Material supplied Start Marker
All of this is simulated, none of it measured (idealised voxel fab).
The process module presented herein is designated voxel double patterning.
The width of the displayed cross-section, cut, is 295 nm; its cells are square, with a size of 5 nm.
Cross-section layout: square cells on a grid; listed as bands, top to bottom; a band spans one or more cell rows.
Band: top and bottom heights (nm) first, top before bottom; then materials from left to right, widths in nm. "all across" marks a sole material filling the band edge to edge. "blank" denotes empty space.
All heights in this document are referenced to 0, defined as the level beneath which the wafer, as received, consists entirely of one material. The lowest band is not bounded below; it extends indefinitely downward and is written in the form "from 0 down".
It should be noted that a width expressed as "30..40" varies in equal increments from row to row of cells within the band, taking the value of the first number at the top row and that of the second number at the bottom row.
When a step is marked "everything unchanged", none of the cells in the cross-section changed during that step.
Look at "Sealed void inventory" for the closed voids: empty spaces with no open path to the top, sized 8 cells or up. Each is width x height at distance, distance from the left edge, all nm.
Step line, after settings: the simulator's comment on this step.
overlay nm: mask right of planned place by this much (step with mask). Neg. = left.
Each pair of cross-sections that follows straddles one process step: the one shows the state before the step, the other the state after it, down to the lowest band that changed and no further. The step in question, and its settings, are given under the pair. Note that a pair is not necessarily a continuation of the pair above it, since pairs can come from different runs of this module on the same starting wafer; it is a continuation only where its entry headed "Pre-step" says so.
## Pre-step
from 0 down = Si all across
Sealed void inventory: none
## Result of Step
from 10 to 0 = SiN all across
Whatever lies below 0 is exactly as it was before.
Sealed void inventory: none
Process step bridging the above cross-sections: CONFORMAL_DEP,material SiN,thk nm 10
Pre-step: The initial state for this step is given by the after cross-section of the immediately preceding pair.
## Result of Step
Material supplied End Marker

| Assigned task |
Your task is to reproduce the entries exactly, starting at the first line and ending with the line containing "overlay nm: mask".

| Expected answer |
All of this is simulated, none of it measured (idealised voxel fab).
The process module presented herein is designated voxel double patterning.
The width of the displayed cross-section, cut, is 295 nm; its cells are square, with a size of 5 nm.
Cross-section layout: square cells on a grid; listed as bands, top to bottom; a band spans one or more cell rows.
Band: top and bottom heights (nm) first, top before bottom; then materials from left to right, widths in nm. "all across" marks a sole material filling the band edge to edge. "blank" denotes empty space.
All heights in this document are referenced to 0, defined as the level beneath which the wafer, as received, consists entirely of one material. The lowest band is not bounded below; it extends indefinitely downward and is written in the form "from 0 down".
It should be noted that a width expressed as "30..40" varies in equal increments from row to row of cells within the band, taking the value of the first number at the top row and that of the second number at the bottom row.
When a step is marked "everything unchanged", none of the cells in the cross-section changed during that step.
Look at "Sealed void inventory" for the closed voids: empty spaces with no open path to the top, sized 8 cells or up. Each is width x height at distance, distance from the left edge, all nm.
Step line, after settings: the simulator's comment on this step.
overlay nm: mask right of planned place by this much (step with mask). Neg. = left.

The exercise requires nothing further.